::: Information given :::

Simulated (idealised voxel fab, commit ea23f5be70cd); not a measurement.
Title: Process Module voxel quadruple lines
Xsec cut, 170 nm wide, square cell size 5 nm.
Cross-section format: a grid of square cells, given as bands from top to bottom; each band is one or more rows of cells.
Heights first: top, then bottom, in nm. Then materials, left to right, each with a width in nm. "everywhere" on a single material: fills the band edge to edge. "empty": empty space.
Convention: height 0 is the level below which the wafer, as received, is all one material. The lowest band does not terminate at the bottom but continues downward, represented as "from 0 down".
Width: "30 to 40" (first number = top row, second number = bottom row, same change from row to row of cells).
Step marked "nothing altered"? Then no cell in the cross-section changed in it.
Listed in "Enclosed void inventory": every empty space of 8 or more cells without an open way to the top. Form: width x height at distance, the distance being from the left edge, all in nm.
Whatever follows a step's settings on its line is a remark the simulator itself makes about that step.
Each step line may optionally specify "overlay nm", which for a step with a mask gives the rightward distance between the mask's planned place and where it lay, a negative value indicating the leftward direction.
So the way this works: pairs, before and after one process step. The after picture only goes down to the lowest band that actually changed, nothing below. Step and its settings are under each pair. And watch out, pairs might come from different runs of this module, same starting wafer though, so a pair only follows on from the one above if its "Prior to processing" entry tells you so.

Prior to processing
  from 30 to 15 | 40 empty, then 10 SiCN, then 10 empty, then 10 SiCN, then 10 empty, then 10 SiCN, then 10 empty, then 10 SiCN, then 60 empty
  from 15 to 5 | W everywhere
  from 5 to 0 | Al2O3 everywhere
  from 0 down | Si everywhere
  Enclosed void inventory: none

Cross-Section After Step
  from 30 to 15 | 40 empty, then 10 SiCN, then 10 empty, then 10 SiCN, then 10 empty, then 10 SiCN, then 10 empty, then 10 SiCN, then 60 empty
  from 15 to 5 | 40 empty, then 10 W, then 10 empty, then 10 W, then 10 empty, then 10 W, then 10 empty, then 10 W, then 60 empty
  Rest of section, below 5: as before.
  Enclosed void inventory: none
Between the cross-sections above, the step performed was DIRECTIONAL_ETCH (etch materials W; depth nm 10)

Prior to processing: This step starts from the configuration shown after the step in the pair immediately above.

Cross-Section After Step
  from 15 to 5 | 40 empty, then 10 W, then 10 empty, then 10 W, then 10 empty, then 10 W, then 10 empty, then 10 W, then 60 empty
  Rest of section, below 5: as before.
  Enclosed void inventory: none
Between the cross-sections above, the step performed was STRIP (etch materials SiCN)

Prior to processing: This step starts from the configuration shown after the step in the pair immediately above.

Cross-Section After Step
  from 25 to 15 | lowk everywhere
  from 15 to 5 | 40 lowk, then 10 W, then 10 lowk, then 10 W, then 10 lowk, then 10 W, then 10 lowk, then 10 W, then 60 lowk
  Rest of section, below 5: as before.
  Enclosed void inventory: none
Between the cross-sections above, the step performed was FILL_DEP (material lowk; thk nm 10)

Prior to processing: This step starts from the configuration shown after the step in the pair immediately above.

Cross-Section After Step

:::

*Work instruction:* Write out only the lines that run from the line containing "Xsec cut, 170 nm wide, square cell size 5 nm." through the line containing "changed in it.", both included, exactly as they appear above.

*Result:*
Xsec cut, 170 nm wide, square cell size 5 nm.
Cross-section format: a grid of square cells, given as bands from top to bottom; each band is one or more rows of cells.
Heights first: top, then bottom, in nm. Then materials, left to right, each with a width in nm. "everywhere" on a single material: fills the band edge to edge. "empty": empty space.
Convention: height 0 is the level below which the wafer, as received, is all one material. The lowest band does not terminate at the bottom but continues downward, represented as "from 0 down".
Width: "30 to 40" (first number = top row, second number = bottom row, same change from row to row of cells).
Step marked "nothing altered"? Then no cell in the cross-section changed in it.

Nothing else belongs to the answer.